* _Assigned task_
Every entry that follows should be reproduced exactly.

* _Extracted information_

═══

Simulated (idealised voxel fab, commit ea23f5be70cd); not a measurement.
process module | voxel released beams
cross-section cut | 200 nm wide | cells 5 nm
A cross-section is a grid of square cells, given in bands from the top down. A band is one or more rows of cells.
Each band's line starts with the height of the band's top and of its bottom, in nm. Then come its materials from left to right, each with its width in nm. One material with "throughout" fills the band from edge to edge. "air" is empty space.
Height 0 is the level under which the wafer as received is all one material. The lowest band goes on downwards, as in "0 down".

═══

* _Written reply_
Simulated (idealised voxel fab, commit ea23f5be70cd); not a measurement.
process module | voxel released beams
cross-section cut | 200 nm wide | cells 5 nm
A cross-section is a grid of square cells, given in bands from the top down. A band is one or more rows of cells.
Each band's line starts with the height of the band's top and of its bottom, in nm. Then come its materials from left to right, each with its width in nm. One material with "throughout" fills the band from edge to edge. "air" is empty space.
Height 0 is the level under which the wafer as received is all one material. The lowest band goes on downwards, as in "0 down".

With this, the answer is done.